> _ASSIGNMENT_
The data below holds the lines to copy: everything from the line containing "note on this" to the line containing "The wafer is", both ends included, set down exactly.

Start of Block

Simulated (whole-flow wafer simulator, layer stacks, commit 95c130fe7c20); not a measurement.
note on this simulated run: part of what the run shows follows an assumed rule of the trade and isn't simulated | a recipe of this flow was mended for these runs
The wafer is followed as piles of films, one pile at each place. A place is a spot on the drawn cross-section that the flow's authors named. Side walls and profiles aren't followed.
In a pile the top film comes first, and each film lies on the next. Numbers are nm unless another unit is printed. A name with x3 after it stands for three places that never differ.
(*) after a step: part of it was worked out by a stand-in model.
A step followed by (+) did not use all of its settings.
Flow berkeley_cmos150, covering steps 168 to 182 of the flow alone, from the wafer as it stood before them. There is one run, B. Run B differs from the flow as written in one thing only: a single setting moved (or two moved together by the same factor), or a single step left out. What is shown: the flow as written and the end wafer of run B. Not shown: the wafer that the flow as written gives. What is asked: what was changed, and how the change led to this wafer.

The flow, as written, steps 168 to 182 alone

End of Block

> _EXERCISE SOLUTION_
note on this simulated run: part of what the run shows follows an assumed rule of the trade and isn't simulated | a recipe of this flow was mended for these runs
The wafer is followed as piles of films, one pile at each place. A place is a spot on the drawn cross-section that the flow's authors named. Side walls and profiles aren't followed.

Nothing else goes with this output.